*RECORDED DATA*.
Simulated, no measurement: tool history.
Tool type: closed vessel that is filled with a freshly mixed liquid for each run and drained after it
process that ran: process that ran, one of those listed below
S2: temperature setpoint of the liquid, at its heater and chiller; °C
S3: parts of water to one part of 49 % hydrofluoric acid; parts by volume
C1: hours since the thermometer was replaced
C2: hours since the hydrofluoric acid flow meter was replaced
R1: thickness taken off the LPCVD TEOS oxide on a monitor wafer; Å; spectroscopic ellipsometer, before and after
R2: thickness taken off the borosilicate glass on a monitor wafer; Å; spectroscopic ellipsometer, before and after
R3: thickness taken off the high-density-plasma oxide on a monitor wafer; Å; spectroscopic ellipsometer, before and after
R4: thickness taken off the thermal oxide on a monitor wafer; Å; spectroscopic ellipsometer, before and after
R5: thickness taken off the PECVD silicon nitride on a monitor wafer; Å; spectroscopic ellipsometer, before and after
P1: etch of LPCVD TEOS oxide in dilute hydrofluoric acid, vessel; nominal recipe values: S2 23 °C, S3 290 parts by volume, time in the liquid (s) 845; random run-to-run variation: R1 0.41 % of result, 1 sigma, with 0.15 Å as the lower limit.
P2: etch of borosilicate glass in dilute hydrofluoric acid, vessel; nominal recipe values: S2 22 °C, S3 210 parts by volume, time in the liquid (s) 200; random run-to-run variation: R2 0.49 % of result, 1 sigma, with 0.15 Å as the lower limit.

*WORK ORDER*. The data should be printed again exactly, line for line.

*ANSWER SECTION*.
Simulated, no measurement: tool history.
Tool type: closed vessel that is filled with a freshly mixed liquid for each run and drained after it
process that ran: process that ran, one of those listed below
S2: temperature setpoint of the liquid, at its heater and chiller; °C
S3: parts of water to one part of 49 % hydrofluoric acid; parts by volume
C1: hours since the thermometer was replaced
C2: hours since the hydrofluoric acid flow meter was replaced
R1: thickness taken off the LPCVD TEOS oxide on a monitor wafer; Å; spectroscopic ellipsometer, before and after
R2: thickness taken off the borosilicate glass on a monitor wafer; Å; spectroscopic ellipsometer, before and after
R3: thickness taken off the high-density-plasma oxide on a monitor wafer; Å; spectroscopic ellipsometer, before and after
R4: thickness taken off the thermal oxide on a monitor wafer; Å; spectroscopic ellipsometer, before and after
R5: thickness taken off the PECVD silicon nitride on a monitor wafer; Å; spectroscopic ellipsometer, before and after
P1: etch of LPCVD TEOS oxide in dilute hydrofluoric acid, vessel; nominal recipe values: S2 23 °C, S3 290 parts by volume, time in the liquid (s) 845; random run-to-run variation: R1 0.41 % of result, 1 sigma, with 0.15 Å as the lower limit.
P2: etch of borosilicate glass in dilute hydrofluoric acid, vessel; nominal recipe values: S2 22 °C, S3 210 parts by volume, time in the liquid (s) 200; random run-to-run variation: R2 0.49 % of result, 1 sigma, with 0.15 Å as the lower limit.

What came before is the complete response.